→ **REQUIREMENT**: Every record must be written out once more, with nothing added or omitted.

→ **EXCERPTED DATA**:
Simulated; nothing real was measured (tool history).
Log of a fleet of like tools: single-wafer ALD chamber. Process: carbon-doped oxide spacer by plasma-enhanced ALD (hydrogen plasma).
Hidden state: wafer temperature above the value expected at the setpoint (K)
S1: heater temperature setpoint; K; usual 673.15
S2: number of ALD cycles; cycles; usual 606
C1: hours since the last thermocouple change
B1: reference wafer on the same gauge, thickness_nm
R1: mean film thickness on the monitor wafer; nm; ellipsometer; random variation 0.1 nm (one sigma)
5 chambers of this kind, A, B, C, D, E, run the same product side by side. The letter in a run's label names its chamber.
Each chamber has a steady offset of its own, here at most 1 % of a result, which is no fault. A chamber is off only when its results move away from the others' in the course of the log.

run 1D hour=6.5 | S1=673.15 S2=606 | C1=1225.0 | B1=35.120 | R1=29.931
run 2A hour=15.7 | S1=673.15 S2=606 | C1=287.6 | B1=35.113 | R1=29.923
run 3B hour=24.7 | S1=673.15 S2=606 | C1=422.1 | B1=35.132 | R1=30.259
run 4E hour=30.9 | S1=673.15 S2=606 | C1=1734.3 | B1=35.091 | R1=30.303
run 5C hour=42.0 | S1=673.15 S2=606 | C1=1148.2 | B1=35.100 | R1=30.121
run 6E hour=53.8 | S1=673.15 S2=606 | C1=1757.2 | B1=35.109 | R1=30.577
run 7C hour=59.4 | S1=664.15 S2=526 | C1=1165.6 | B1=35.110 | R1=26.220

→ **PROBLEM SOLUTION**:
Simulated; nothing real was measured (tool history).
Log of a fleet of like tools: single-wafer ALD chamber. Process: carbon-doped oxide spacer by plasma-enhanced ALD (hydrogen plasma).
Hidden state: wafer temperature above the value expected at the setpoint (K)
S1: heater temperature setpoint; K; usual 673.15
S2: number of ALD cycles; cycles; usual 606
C1: hours since the last thermocouple change
B1: reference wafer on the same gauge, thickness_nm
R1: mean film thickness on the monitor wafer; nm; ellipsometer; random variation 0.1 nm (one sigma)
5 chambers of this kind, A, B, C, D, E, run the same product side by side. The letter in a run's label names its chamber.
Each chamber has a steady offset of its own, here at most 1 % of a result, which is no fault. A chamber is off only when its results move away from the others' in the course of the log.

run 1D hour=6.5 | S1=673.15 S2=606 | C1=1225.0 | B1=35.120 | R1=29.931
run 2A hour=15.7 | S1=673.15 S2=606 | C1=287.6 | B1=35.113 | R1=29.923
run 3B hour=24.7 | S1=673.15 S2=606 | C1=422.1 | B1=35.132 | R1=30.259
run 4E hour=30.9 | S1=673.15 S2=606 | C1=1734.3 | B1=35.091 | R1=30.303
run 5C hour=42.0 | S1=673.15 S2=606 | C1=1148.2 | B1=35.100 | R1=30.121
run 6E hour=53.8 | S1=673.15 S2=606 | C1=1757.2 | B1=35.109 | R1=30.577
run 7C hour=59.4 | S1=664.15 S2=526 | C1=1165.6 | B1=35.110 | R1=26.220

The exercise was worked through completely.